→ **WORK ORDER**: Please reproduce each of the following entries exactly.

# # # # #

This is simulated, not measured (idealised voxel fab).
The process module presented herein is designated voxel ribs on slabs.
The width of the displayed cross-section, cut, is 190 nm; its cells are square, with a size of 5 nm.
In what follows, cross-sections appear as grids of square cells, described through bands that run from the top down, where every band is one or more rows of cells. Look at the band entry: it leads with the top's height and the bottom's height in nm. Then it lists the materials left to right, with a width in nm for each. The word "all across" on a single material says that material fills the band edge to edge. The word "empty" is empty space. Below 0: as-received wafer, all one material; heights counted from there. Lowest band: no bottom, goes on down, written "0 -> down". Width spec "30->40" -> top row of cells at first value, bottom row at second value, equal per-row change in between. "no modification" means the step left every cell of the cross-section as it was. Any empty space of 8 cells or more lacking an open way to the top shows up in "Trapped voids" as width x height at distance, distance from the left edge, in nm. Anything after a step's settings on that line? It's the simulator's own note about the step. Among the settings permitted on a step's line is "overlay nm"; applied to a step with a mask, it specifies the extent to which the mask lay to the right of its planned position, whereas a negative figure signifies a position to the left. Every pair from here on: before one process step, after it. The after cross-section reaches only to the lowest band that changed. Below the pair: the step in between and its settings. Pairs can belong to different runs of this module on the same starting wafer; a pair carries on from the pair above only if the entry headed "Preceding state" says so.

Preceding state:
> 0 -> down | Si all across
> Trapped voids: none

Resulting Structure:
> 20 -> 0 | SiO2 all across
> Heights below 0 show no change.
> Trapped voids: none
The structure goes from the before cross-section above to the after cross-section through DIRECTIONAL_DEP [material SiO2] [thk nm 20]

# # # # #

→ **WORKED SOLUTION**:
This is simulated, not measured (idealised voxel fab).
The process module presented herein is designated voxel ribs on slabs.
The width of the displayed cross-section, cut, is 190 nm; its cells are square, with a size of 5 nm.
In what follows, cross-sections appear as grids of square cells, described through bands that run from the top down, where every band is one or more rows of cells. Look at the band entry: it leads with the top's height and the bottom's height in nm. Then it lists the materials left to right, with a width in nm for each. The word "all across" on a single material says that material fills the band edge to edge. The word "empty" is empty space. Below 0: as-received wafer, all one material; heights counted from there. Lowest band: no bottom, goes on down, written "0 -> down". Width spec "30->40" -> top row of cells at first value, bottom row at second value, equal per-row change in between. "no modification" means the step left every cell of the cross-section as it was. Any empty space of 8 cells or more lacking an open way to the top shows up in "Trapped voids" as width x height at distance, distance from the left edge, in nm. Anything after a step's settings on that line? It's the simulator's own note about the step. Among the settings permitted on a step's line is "overlay nm"; applied to a step with a mask, it specifies the extent to which the mask lay to the right of its planned position, whereas a negative figure signifies a position to the left. Every pair from here on: before one process step, after it. The after cross-section reaches only to the lowest band that changed. Below the pair: the step in between and its settings. Pairs can belong to different runs of this module on the same starting wafer; a pair carries on from the pair above only if the entry headed "Preceding state" says so.

Preceding state:
> 0 -> down | Si all across
> Trapped voids: none

Resulting Structure:
> 20 -> 0 | SiO2 all across
> Heights below 0 show no change.
> Trapped voids: none
The structure goes from the before cross-section above to the after cross-section through DIRECTIONAL_DEP [material SiO2] [thk nm 20]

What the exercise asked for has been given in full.